* **Listed entries**
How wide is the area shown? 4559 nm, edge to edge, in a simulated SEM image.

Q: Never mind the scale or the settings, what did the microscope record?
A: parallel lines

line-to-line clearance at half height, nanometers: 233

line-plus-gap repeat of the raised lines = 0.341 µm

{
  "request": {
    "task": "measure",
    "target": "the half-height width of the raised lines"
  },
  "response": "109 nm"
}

* **Work instruction**
Return each line of the data exactly as it was given.

* **Exercise result**
How wide is the area shown? 4559 nm, edge to edge, in a simulated SEM image.

Q: Never mind the scale or the settings, what did the microscope record?
A: parallel lines

line-to-line clearance at half height, nanometers: 233

line-plus-gap repeat of the raised lines = 0.341 µm

{
  "request": {
    "task": "measure",
    "target": "the half-height width of the raised lines"
  },
  "response": "109 nm"
}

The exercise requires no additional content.